» **ACTION ITEM**
Reprint the listing. Every line must match the original exactly.

» **RECORD EXCERPTS**
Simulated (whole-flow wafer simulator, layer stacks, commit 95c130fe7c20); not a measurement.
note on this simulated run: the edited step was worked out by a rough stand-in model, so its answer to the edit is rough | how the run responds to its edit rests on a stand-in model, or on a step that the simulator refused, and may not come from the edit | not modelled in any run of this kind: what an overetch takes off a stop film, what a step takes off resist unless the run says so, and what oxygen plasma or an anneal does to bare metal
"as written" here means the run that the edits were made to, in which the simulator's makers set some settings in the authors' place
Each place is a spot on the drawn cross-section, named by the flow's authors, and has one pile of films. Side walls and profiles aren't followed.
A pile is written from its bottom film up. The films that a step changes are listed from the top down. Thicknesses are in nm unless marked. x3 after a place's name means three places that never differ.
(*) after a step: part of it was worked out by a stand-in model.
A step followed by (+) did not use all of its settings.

» **TASK SOLUTION**
Simulated (whole-flow wafer simulator, layer stacks, commit 95c130fe7c20); not a measurement.
note on this simulated run: the edited step was worked out by a rough stand-in model, so its answer to the edit is rough | how the run responds to its edit rests on a stand-in model, or on a step that the simulator refused, and may not come from the edit | not modelled in any run of this kind: what an overetch takes off a stop film, what a step takes off resist unless the run says so, and what oxygen plasma or an anneal does to bare metal
"as written" here means the run that the edits were made to, in which the simulator's makers set some settings in the authors' place
Each place is a spot on the drawn cross-section, named by the flow's authors, and has one pile of films. Side walls and profiles aren't followed.
A pile is written from its bottom film up. The films that a step changes are listed from the top down. Thicknesses are in nm unless marked. x3 after a place's name means three places that never differ.
(*) after a step: part of it was worked out by a stand-in model.
A step followed by (+) did not use all of its settings.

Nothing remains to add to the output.